Task item
What is needed is an exact copy of every record below.

Record extracts
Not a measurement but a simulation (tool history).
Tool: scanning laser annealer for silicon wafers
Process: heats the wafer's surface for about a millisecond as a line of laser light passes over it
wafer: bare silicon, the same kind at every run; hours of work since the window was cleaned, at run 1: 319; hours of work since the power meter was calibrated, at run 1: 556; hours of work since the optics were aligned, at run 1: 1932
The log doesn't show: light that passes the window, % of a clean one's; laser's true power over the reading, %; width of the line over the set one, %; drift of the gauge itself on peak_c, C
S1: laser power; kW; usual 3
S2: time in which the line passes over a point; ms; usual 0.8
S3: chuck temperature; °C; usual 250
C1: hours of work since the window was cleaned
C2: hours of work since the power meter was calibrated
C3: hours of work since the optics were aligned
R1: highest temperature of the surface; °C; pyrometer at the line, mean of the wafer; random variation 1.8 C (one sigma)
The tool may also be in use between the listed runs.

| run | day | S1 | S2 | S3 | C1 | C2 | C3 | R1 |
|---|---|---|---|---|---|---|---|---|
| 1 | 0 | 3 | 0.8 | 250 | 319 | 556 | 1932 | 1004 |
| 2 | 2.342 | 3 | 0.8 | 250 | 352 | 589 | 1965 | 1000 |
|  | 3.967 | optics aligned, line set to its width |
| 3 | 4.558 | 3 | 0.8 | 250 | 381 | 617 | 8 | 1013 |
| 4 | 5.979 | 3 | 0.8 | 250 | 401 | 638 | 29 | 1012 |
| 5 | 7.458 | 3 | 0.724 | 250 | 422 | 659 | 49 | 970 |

Task solution
Not a measurement but a simulation (tool history).
Tool: scanning laser annealer for silicon wafers
Process: heats the wafer's surface for about a millisecond as a line of laser light passes over it
wafer: bare silicon, the same kind at every run; hours of work since the window was cleaned, at run 1: 319; hours of work since the power meter was calibrated, at run 1: 556; hours of work since the optics were aligned, at run 1: 1932
The log doesn't show: light that passes the window, % of a clean one's; laser's true power over the reading, %; width of the line over the set one, %; drift of the gauge itself on peak_c, C
S1: laser power; kW; usual 3
S2: time in which the line passes over a point; ms; usual 0.8
S3: chuck temperature; °C; usual 250
C1: hours of work since the window was cleaned
C2: hours of work since the power meter was calibrated
C3: hours of work since the optics were aligned
R1: highest temperature of the surface; °C; pyrometer at the line, mean of the wafer; random variation 1.8 C (one sigma)
The tool may also be in use between the listed runs.

| run | day | S1 | S2 | S3 | C1 | C2 | C3 | R1 |
|---|---|---|---|---|---|---|---|---|
| 1 | 0 | 3 | 0.8 | 250 | 319 | 556 | 1932 | 1004 |
| 2 | 2.342 | 3 | 0.8 | 250 | 352 | 589 | 1965 | 1000 |
|  | 3.967 | optics aligned, line set to its width |
| 3 | 4.558 | 3 | 0.8 | 250 | 381 | 617 | 8 | 1013 |
| 4 | 5.979 | 3 | 0.8 | 250 | 401 | 638 | 29 | 1012 |
| 5 | 7.458 | 3 | 0.724 | 250 | 422 | 659 | 49 | 970 |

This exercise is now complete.